──────────

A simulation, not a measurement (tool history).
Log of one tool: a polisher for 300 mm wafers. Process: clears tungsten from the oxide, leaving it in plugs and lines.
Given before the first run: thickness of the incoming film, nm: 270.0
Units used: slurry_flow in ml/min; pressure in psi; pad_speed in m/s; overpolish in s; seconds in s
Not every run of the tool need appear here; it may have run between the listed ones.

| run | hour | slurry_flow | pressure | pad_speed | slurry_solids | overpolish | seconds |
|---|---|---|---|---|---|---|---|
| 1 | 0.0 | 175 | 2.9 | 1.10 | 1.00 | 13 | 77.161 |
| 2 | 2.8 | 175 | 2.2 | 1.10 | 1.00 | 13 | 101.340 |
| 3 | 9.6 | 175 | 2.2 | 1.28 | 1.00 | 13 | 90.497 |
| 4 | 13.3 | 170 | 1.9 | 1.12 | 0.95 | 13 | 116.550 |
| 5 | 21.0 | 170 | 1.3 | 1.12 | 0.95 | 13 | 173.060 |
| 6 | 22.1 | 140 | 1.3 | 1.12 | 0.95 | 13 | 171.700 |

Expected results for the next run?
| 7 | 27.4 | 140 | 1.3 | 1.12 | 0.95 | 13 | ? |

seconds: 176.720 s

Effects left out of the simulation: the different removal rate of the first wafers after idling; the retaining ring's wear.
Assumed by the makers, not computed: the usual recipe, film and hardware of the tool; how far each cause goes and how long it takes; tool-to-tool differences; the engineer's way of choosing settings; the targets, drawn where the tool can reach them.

──────────

— Exercise —
Print every line of the listing shown above, exactly.

— Exercise solution —
A simulation, not a measurement (tool history).
Log of one tool: a polisher for 300 mm wafers. Process: clears tungsten from the oxide, leaving it in plugs and lines.
Given before the first run: thickness of the incoming film, nm: 270.0
Units used: slurry_flow in ml/min; pressure in psi; pad_speed in m/s; overpolish in s; seconds in s
Not every run of the tool need appear here; it may have run between the listed ones.

| run | hour | slurry_flow | pressure | pad_speed | slurry_solids | overpolish | seconds |
|---|---|---|---|---|---|---|---|
| 1 | 0.0 | 175 | 2.9 | 1.10 | 1.00 | 13 | 77.161 |
| 2 | 2.8 | 175 | 2.2 | 1.10 | 1.00 | 13 | 101.340 |
| 3 | 9.6 | 175 | 2.2 | 1.28 | 1.00 | 13 | 90.497 |
| 4 | 13.3 | 170 | 1.9 | 1.12 | 0.95 | 13 | 116.550 |
| 5 | 21.0 | 170 | 1.3 | 1.12 | 0.95 | 13 | 173.060 |
| 6 | 22.1 | 140 | 1.3 | 1.12 | 0.95 | 13 | 171.700 |

Expected results for the next run?
| 7 | 27.4 | 140 | 1.3 | 1.12 | 0.95 | 13 | ? |

seconds: 176.720 s

Effects left out of the simulation: the different removal rate of the first wafers after idling; the retaining ring's wear.
Assumed by the makers, not computed: the usual recipe, film and hardware of the tool; how far each cause goes and how long it takes; tool-to-tool differences; the engineer's way of choosing settings; the targets, drawn where the tool can reach them.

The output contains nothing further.